- **GIVEN DATA**
-------

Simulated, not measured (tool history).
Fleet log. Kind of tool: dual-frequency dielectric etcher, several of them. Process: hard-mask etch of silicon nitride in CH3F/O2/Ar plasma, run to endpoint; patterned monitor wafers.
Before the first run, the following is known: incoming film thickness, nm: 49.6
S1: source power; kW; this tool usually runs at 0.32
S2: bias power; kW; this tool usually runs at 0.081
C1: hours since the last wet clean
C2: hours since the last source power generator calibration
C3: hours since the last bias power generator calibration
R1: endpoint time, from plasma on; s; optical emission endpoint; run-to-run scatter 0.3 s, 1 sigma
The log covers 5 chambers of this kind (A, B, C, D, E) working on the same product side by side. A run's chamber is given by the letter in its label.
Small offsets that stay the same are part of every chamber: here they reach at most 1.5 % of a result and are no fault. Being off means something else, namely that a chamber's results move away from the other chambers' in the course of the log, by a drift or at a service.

-------

- **ACTIVITY**
Using only the entries above, output the line with "S1: source power;", the line with "C3: hours since", and all lines between them, exactly as they stand.

- **YOUR SOLUTION**
S1: source power; kW; this tool usually runs at 0.32
S2: bias power; kW; this tool usually runs at 0.081
C1: hours since the last wet clean
C2: hours since the last source power generator calibration
C3: hours since the last bias power generator calibration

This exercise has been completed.